──────────

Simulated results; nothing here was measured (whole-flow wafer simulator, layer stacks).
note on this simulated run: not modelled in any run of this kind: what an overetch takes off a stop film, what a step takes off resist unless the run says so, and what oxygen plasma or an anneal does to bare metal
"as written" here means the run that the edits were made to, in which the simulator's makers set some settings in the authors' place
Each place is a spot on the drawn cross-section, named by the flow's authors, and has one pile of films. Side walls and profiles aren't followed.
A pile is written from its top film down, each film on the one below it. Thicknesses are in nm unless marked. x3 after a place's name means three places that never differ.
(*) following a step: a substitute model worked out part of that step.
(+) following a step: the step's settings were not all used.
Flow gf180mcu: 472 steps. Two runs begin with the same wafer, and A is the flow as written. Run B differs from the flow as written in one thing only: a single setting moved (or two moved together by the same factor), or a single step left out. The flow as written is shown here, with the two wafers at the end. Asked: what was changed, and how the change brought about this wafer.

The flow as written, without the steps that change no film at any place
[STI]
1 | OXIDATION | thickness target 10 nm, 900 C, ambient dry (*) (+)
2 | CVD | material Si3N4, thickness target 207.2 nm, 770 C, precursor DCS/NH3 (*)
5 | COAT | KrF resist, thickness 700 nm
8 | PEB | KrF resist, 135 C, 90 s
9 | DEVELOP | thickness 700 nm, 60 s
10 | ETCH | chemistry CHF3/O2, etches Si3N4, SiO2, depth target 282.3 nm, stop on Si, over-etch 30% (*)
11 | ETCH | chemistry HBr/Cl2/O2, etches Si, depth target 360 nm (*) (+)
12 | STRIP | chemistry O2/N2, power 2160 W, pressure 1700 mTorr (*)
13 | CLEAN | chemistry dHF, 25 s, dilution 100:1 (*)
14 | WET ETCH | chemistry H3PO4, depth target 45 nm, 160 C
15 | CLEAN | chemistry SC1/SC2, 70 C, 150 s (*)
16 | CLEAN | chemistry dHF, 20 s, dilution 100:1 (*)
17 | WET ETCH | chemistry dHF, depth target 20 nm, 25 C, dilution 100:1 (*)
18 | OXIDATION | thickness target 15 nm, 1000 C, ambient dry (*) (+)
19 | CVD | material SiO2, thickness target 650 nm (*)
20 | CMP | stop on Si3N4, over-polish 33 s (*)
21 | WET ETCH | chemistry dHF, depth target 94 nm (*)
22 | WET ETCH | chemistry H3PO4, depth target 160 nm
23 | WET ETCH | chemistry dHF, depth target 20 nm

──────────

▸ **Assigned task**
Transcribe, with no changes, the listing above from its first line through the line with "(*) following a", including that line, and stop once it is done.

▸ **Result**
Simulated results; nothing here was measured (whole-flow wafer simulator, layer stacks).
note on this simulated run: not modelled in any run of this kind: what an overetch takes off a stop film, what a step takes off resist unless the run says so, and what oxygen plasma or an anneal does to bare metal
"as written" here means the run that the edits were made to, in which the simulator's makers set some settings in the authors' place
Each place is a spot on the drawn cross-section, named by the flow's authors, and has one pile of films. Side walls and profiles aren't followed.
A pile is written from its top film down, each film on the one below it. Thicknesses are in nm unless marked. x3 after a place's name means three places that never differ.
(*) following a step: a substitute model worked out part of that step.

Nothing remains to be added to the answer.